▶ _Task item_
Send back every line of the data exactly.

▶ _Data excerpts_
□ □ □ □ □

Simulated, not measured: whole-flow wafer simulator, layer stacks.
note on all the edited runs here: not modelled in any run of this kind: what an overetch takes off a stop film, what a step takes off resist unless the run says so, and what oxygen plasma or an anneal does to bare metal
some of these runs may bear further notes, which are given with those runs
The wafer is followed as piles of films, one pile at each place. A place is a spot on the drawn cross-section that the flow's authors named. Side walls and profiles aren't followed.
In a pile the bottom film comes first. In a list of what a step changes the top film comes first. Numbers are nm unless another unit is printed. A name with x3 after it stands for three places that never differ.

□ □ □ □ □

▶ _Worked solution_
Simulated, not measured: whole-flow wafer simulator, layer stacks.
note on all the edited runs here: not modelled in any run of this kind: what an overetch takes off a stop film, what a step takes off resist unless the run says so, and what oxygen plasma or an anneal does to bare metal
some of these runs may bear further notes, which are given with those runs
The wafer is followed as piles of films, one pile at each place. A place is a spot on the drawn cross-section that the flow's authors named. Side walls and profiles aren't followed.
In a pile the bottom film comes first. In a list of what a step changes the top film comes first. Numbers are nm unless another unit is printed. A name with x3 after it stands for three places that never differ.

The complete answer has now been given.